### [Brief]
Using the material below, return exactly the lines between the one holding "centre distance to" and the one holding "Reviewer: The authors", inclusive, and no others.

++++ Exercise data ++++

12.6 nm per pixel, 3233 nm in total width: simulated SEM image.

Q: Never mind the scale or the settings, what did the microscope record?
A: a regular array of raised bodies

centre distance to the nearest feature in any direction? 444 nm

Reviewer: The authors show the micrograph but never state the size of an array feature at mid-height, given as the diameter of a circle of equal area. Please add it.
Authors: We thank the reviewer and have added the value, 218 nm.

++++

### [Your response]
centre distance to the nearest feature in any direction? 444 nm

Reviewer: The authors show the micrograph but never state the size of an array feature at mid-height, given as the diameter of a circle of equal area. Please add it.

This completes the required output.